#### [Required action]
Write each line again exactly as it is, from the opening line of the records below through the one containing "Given before the", and add nothing.

#### [Material supplied]
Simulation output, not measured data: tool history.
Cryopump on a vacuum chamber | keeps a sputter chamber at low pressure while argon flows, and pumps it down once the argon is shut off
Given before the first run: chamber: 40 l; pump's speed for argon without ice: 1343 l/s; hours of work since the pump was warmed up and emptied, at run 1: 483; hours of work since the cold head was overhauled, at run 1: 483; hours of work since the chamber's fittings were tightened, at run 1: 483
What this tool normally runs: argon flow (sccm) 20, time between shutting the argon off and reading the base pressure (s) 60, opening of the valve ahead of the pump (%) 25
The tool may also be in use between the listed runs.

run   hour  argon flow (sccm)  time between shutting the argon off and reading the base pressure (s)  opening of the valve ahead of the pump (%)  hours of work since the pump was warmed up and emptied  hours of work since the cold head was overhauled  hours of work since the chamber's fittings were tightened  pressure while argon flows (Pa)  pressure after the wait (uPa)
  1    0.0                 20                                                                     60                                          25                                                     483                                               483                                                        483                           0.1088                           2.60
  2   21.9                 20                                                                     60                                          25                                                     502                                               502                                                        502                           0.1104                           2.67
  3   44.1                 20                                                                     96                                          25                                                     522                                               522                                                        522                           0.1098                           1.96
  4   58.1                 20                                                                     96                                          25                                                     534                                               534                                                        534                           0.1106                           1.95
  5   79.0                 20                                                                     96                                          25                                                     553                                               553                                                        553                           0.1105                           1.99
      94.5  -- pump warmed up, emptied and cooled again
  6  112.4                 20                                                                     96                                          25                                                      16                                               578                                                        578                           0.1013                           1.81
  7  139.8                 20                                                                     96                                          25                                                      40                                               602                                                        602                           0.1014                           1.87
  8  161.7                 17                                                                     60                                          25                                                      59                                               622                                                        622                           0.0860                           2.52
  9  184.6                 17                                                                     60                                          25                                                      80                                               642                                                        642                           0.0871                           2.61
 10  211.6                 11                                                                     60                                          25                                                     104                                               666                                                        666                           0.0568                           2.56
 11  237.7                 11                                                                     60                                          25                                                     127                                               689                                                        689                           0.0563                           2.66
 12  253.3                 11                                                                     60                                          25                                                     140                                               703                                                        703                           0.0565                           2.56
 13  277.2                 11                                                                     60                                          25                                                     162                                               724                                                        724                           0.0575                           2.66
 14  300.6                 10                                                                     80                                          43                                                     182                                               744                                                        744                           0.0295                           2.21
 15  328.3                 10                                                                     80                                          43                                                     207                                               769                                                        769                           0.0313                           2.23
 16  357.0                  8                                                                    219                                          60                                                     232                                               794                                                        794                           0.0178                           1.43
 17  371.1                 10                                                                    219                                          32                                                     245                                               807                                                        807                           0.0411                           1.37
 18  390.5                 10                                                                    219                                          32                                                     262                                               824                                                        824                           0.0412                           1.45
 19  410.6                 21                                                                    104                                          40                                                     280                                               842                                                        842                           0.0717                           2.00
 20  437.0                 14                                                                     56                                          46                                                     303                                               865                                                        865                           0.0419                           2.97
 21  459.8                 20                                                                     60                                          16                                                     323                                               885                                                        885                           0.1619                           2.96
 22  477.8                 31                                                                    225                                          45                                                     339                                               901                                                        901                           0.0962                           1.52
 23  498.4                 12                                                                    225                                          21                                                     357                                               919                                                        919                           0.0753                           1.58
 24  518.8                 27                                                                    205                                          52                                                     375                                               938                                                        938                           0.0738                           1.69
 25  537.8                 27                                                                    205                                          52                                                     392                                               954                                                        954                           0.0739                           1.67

#### [Response]
Simulation output, not measured data: tool history.
Cryopump on a vacuum chamber | keeps a sputter chamber at low pressure while argon flows, and pumps it down once the argon is shut off
Given before the first run: chamber: 40 l; pump's speed for argon without ice: 1343 l/s; hours of work since the pump was warmed up and emptied, at run 1: 483; hours of work since the cold head was overhauled, at run 1: 483; hours of work since the chamber's fittings were tightened, at run 1: 483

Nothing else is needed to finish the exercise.